DATA:
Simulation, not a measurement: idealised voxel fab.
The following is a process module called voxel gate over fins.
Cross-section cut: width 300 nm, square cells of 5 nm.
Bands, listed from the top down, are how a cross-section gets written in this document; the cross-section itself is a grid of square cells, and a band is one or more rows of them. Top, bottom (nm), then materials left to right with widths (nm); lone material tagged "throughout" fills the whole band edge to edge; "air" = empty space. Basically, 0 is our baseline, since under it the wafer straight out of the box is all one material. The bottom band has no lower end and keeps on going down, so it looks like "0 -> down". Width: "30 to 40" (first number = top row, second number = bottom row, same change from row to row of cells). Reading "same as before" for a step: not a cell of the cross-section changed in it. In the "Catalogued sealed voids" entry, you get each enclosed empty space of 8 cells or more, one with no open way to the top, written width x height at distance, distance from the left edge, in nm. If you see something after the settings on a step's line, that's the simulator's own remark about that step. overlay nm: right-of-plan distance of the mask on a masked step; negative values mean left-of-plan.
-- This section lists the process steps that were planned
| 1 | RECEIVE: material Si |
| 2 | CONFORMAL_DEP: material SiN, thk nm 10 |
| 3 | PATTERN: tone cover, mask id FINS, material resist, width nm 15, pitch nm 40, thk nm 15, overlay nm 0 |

EXERCISE:
Copy out the material above in its entirety, exactly.

TASK RESPONSE:
Simulation, not a measurement: idealised voxel fab.
The following is a process module called voxel gate over fins.
Cross-section cut: width 300 nm, square cells of 5 nm.
Bands, listed from the top down, are how a cross-section gets written in this document; the cross-section itself is a grid of square cells, and a band is one or more rows of them. Top, bottom (nm), then materials left to right with widths (nm); lone material tagged "throughout" fills the whole band edge to edge; "air" = empty space. Basically, 0 is our baseline, since under it the wafer straight out of the box is all one material. The bottom band has no lower end and keeps on going down, so it looks like "0 -> down". Width: "30 to 40" (first number = top row, second number = bottom row, same change from row to row of cells). Reading "same as before" for a step: not a cell of the cross-section changed in it. In the "Catalogued sealed voids" entry, you get each enclosed empty space of 8 cells or more, one with no open way to the top, written width x height at distance, distance from the left edge, in nm. If you see something after the settings on a step's line, that's the simulator's own remark about that step. overlay nm: right-of-plan distance of the mask on a masked step; negative values mean left-of-plan.
-- This section lists the process steps that were planned
| 1 | RECEIVE: material Si |
| 2 | CONFORMAL_DEP: material SiN, thk nm 10 |
| 3 | PATTERN: tone cover, mask id FINS, material resist, width nm 15, pitch nm 40, thk nm 15, overlay nm 0 |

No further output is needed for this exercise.